....

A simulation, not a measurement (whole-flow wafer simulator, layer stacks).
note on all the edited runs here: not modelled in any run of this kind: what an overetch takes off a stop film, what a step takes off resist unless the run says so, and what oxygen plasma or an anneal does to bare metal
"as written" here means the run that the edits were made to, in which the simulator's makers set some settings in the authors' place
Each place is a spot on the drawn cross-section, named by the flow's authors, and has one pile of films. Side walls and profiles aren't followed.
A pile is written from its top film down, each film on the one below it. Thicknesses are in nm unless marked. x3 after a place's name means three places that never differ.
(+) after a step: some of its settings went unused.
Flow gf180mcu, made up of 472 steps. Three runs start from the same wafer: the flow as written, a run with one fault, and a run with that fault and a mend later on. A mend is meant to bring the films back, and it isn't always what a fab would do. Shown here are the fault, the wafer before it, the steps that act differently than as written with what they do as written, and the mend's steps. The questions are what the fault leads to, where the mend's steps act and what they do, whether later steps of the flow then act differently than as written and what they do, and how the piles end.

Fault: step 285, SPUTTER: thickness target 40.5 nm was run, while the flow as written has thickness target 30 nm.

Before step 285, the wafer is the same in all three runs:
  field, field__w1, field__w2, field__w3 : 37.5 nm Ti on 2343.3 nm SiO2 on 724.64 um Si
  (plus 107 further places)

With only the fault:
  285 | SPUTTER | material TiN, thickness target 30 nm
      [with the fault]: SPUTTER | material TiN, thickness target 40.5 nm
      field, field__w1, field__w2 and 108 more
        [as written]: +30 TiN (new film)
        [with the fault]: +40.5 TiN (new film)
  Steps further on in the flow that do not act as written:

....

■ **ASSIGNED TASK**: Look above for the line with "(plus 107 further places)" and the line with "[with the fault]: +40.5". Retype those two lines and every line between them exactly, adding nothing.

■ **TASK RESULT**:
  (plus 107 further places)

With only the fault:
  285 | SPUTTER | material TiN, thickness target 30 nm
      [with the fault]: SPUTTER | material TiN, thickness target 40.5 nm
      field, field__w1, field__w2 and 108 more
        [as written]: +30 TiN (new film)
        [with the fault]: +40.5 TiN (new film)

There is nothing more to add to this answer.